§ **Work order**
Every line in the records below between the one holding "Only some runs" and the one holding "24,339.1,210,1.9,1.00,42,188,466.9,648.7,3971.5", inclusive, is to be set down exactly; all other lines are to be left out.

§ **Data shown**
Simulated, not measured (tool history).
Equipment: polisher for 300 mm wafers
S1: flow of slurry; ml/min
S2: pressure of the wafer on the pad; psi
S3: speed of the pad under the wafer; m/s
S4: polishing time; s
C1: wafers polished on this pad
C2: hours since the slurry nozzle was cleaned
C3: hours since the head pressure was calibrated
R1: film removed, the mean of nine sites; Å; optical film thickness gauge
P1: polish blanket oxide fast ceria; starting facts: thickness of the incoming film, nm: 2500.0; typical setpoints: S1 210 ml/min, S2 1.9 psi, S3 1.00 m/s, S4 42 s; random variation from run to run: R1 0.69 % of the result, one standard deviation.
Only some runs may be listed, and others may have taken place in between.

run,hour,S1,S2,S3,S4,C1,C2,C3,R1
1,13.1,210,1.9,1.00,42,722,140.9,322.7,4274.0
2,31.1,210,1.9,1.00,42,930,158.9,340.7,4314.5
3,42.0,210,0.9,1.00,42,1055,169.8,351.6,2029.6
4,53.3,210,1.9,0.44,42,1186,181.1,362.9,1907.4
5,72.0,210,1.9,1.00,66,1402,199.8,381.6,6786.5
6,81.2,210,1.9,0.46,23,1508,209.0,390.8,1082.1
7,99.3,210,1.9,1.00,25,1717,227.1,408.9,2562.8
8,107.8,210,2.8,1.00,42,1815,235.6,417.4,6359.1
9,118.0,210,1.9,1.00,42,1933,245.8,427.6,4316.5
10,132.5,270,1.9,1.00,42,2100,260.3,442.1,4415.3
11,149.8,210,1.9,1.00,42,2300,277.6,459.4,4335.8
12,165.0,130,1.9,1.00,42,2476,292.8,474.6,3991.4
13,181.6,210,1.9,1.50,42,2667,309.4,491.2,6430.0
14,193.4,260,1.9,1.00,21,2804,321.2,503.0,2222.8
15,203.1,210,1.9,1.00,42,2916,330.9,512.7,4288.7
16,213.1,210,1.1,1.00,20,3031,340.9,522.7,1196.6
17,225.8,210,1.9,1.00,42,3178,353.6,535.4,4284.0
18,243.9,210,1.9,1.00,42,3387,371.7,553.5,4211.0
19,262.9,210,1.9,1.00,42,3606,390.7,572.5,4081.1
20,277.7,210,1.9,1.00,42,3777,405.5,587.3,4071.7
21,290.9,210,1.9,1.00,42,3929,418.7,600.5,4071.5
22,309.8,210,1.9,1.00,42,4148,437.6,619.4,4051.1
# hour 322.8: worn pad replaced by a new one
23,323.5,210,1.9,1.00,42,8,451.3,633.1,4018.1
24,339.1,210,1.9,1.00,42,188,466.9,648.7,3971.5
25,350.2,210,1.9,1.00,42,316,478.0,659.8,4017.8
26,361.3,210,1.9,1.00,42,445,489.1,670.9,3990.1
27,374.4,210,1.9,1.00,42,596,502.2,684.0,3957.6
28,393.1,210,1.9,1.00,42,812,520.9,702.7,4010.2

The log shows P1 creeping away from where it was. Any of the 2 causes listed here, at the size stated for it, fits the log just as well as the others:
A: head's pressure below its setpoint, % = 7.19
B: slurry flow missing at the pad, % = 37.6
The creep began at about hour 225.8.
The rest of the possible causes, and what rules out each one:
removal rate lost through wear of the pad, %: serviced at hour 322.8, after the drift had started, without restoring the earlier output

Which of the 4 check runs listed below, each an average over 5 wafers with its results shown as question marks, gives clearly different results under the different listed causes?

§ **Response area**
Only some runs may be listed, and others may have taken place in between.

run,hour,S1,S2,S3,S4,C1,C2,C3,R1
1,13.1,210,1.9,1.00,42,722,140.9,322.7,4274.0
2,31.1,210,1.9,1.00,42,930,158.9,340.7,4314.5
3,42.0,210,0.9,1.00,42,1055,169.8,351.6,2029.6
4,53.3,210,1.9,0.44,42,1186,181.1,362.9,1907.4
5,72.0,210,1.9,1.00,66,1402,199.8,381.6,6786.5
6,81.2,210,1.9,0.46,23,1508,209.0,390.8,1082.1
7,99.3,210,1.9,1.00,25,1717,227.1,408.9,2562.8
8,107.8,210,2.8,1.00,42,1815,235.6,417.4,6359.1
9,118.0,210,1.9,1.00,42,1933,245.8,427.6,4316.5
10,132.5,270,1.9,1.00,42,2100,260.3,442.1,4415.3
11,149.8,210,1.9,1.00,42,2300,277.6,459.4,4335.8
12,165.0,130,1.9,1.00,42,2476,292.8,474.6,3991.4
13,181.6,210,1.9,1.50,42,2667,309.4,491.2,6430.0
14,193.4,260,1.9,1.00,21,2804,321.2,503.0,2222.8
15,203.1,210,1.9,1.00,42,2916,330.9,512.7,4288.7
16,213.1,210,1.1,1.00,20,3031,340.9,522.7,1196.6
17,225.8,210,1.9,1.00,42,3178,353.6,535.4,4284.0
18,243.9,210,1.9,1.00,42,3387,371.7,553.5,4211.0
19,262.9,210,1.9,1.00,42,3606,390.7,572.5,4081.1
20,277.7,210,1.9,1.00,42,3777,405.5,587.3,4071.7
21,290.9,210,1.9,1.00,42,3929,418.7,600.5,4071.5
22,309.8,210,1.9,1.00,42,4148,437.6,619.4,4051.1
# hour 322.8: worn pad replaced by a new one
23,323.5,210,1.9,1.00,42,8,451.3,633.1,4018.1
24,339.1,210,1.9,1.00,42,188,466.9,648.7,3971.5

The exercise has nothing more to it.